Extracted data
****************************************

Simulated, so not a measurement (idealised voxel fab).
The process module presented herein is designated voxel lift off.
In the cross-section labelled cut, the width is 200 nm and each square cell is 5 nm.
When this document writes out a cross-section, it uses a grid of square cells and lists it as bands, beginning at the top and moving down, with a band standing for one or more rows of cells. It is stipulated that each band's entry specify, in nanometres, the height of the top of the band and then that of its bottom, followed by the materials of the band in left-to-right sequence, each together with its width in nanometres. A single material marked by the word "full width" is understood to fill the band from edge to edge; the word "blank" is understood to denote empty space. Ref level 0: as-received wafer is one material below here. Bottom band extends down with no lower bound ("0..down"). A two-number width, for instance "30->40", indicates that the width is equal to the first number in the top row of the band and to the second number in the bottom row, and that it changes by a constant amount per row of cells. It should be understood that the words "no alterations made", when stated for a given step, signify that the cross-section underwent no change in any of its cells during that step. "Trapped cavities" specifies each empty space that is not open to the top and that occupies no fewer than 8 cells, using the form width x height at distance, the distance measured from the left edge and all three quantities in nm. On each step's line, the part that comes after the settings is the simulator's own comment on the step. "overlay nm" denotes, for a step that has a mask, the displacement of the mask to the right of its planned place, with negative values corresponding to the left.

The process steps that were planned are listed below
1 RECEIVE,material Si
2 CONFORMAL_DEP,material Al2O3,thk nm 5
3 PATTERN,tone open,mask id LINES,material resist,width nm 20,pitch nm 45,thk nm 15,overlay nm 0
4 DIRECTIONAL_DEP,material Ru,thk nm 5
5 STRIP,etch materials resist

****************************************

Work instruction
Go back to the listing above. Copy word for word the lines from the one with "The process module" through the one with "In the cross-section", and nothing more.

Task response
The process module presented herein is designated voxel lift off.
In the cross-section labelled cut, the width is 200 nm and each square cell is 5 nm.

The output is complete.